> **Work instruction**: Look at the entries below and restate word for word the lines from the first through the one that has "[as written]: SiO2 loses 300".

> **Dataset entries**:

-------------------------

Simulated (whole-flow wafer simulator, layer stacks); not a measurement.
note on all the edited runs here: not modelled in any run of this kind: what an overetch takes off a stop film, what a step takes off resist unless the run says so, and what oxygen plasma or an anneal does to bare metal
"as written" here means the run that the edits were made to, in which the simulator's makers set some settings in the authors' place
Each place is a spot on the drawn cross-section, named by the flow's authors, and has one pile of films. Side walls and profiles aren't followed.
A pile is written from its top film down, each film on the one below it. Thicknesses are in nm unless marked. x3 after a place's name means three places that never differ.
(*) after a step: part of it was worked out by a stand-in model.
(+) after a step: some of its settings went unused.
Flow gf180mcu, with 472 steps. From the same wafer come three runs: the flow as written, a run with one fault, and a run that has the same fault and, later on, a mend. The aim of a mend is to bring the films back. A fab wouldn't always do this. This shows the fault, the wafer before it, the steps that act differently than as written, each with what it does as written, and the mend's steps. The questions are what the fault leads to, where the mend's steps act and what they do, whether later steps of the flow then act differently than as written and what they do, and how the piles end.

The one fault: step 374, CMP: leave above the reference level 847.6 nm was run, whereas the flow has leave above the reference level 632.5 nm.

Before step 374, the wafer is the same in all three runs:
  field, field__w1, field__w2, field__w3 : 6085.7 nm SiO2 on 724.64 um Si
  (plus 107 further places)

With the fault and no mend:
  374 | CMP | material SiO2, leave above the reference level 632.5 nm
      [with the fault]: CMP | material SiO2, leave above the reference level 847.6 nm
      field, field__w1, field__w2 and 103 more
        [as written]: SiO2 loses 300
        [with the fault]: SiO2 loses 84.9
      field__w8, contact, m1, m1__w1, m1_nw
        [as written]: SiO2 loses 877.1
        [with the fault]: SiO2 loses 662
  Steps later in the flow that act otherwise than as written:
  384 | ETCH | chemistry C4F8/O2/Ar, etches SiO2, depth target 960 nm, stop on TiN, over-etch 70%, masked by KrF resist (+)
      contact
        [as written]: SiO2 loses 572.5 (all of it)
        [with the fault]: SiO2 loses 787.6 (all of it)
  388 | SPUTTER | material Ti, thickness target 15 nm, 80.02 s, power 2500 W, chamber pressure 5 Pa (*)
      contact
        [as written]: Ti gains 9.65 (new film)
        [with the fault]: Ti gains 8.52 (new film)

-------------------------

> **Exercise answer**:
Simulated (whole-flow wafer simulator, layer stacks); not a measurement.
note on all the edited runs here: not modelled in any run of this kind: what an overetch takes off a stop film, what a step takes off resist unless the run says so, and what oxygen plasma or an anneal does to bare metal
"as written" here means the run that the edits were made to, in which the simulator's makers set some settings in the authors' place
Each place is a spot on the drawn cross-section, named by the flow's authors, and has one pile of films. Side walls and profiles aren't followed.
A pile is written from its top film down, each film on the one below it. Thicknesses are in nm unless marked. x3 after a place's name means three places that never differ.
(*) after a step: part of it was worked out by a stand-in model.
(+) after a step: some of its settings went unused.
Flow gf180mcu, with 472 steps. From the same wafer come three runs: the flow as written, a run with one fault, and a run that has the same fault and, later on, a mend. The aim of a mend is to bring the films back. A fab wouldn't always do this. This shows the fault, the wafer before it, the steps that act differently than as written, each with what it does as written, and the mend's steps. The questions are what the fault leads to, where the mend's steps act and what they do, whether later steps of the flow then act differently than as written and what they do, and how the piles end.

The one fault: step 374, CMP: leave above the reference level 847.6 nm was run, whereas the flow has leave above the reference level 632.5 nm.

Before step 374, the wafer is the same in all three runs:
  field, field__w1, field__w2, field__w3 : 6085.7 nm SiO2 on 724.64 um Si
  (plus 107 further places)

With the fault and no mend:
  374 | CMP | material SiO2, leave above the reference level 632.5 nm
      [with the fault]: CMP | material SiO2, leave above the reference level 847.6 nm
      field, field__w1, field__w2 and 103 more
        [as written]: SiO2 loses 300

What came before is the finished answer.